Work order: The records follow. Print, word for word, the first line through the "Units: thickness_nm in nm" line.

Start of Stored data

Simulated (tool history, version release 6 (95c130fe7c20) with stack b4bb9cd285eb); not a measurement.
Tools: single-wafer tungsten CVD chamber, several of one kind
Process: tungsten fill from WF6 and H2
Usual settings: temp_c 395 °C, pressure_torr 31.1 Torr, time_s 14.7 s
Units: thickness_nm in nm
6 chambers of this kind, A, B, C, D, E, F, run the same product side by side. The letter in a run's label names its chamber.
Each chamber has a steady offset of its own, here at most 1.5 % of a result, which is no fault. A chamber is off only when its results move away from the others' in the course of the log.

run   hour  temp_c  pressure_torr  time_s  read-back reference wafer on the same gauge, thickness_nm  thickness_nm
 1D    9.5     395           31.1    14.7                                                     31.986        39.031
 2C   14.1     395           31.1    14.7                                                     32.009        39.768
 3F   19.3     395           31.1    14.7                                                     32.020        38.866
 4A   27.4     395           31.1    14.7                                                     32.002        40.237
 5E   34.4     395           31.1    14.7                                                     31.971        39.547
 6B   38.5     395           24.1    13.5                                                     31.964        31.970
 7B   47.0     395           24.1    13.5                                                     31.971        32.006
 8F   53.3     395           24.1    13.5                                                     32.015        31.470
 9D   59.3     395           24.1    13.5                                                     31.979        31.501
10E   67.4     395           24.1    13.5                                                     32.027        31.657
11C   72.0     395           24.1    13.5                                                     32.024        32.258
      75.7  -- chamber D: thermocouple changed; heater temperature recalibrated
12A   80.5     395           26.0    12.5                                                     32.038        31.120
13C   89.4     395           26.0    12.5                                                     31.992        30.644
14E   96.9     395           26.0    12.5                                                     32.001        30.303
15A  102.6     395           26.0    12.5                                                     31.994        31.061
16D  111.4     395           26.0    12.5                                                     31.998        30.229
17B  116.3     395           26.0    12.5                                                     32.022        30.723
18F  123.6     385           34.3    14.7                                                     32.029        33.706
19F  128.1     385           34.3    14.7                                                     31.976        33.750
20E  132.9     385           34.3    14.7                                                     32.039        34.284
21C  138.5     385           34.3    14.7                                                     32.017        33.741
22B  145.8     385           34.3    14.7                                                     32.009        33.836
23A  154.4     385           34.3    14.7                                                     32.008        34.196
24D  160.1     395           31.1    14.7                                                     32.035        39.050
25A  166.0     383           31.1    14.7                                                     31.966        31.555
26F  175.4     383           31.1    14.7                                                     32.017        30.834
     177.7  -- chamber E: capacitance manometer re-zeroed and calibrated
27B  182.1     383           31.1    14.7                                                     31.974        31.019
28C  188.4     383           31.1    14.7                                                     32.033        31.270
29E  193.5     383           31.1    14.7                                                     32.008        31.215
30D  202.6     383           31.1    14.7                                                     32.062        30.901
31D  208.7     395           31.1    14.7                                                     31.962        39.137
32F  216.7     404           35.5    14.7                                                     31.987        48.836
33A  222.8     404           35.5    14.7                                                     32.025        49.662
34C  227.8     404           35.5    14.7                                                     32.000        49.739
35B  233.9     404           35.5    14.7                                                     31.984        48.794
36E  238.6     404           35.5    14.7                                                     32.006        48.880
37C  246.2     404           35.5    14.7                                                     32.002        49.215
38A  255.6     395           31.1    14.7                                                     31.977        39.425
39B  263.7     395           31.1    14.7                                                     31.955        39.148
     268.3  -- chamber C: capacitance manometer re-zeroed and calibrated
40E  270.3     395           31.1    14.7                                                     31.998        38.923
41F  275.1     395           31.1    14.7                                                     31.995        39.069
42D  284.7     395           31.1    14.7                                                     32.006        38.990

End of Stored data

Task response:
Simulated (tool history, version release 6 (95c130fe7c20) with stack b4bb9cd285eb); not a measurement.
Tools: single-wafer tungsten CVD chamber, several of one kind
Process: tungsten fill from WF6 and H2
Usual settings: temp_c 395 °C, pressure_torr 31.1 Torr, time_s 14.7 s
Units: thickness_nm in nm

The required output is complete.